§ **Exercise**: Lines from the beginning of the data below through the one containing "[record] lots = 5" are to be printed exactly as they appear.

§ **Exercise data**:
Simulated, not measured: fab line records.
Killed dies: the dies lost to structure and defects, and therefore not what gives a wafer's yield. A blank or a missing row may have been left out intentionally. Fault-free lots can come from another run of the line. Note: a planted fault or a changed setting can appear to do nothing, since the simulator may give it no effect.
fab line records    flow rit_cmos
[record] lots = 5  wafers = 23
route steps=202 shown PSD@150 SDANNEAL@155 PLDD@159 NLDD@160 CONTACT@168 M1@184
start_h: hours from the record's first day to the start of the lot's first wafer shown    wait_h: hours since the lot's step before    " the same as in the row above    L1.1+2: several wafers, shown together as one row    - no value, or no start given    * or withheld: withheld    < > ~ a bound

§ **Your response**:
Simulated, not measured: fab line records.
Killed dies: the dies lost to structure and defects, and therefore not what gives a wafer's yield. A blank or a missing row may have been left out intentionally. Fault-free lots can come from another run of the line. Note: a planted fault or a changed setting can appear to do nothing, since the simulator may give it no effect.
fab line records    flow rit_cmos
[record] lots = 5  wafers = 23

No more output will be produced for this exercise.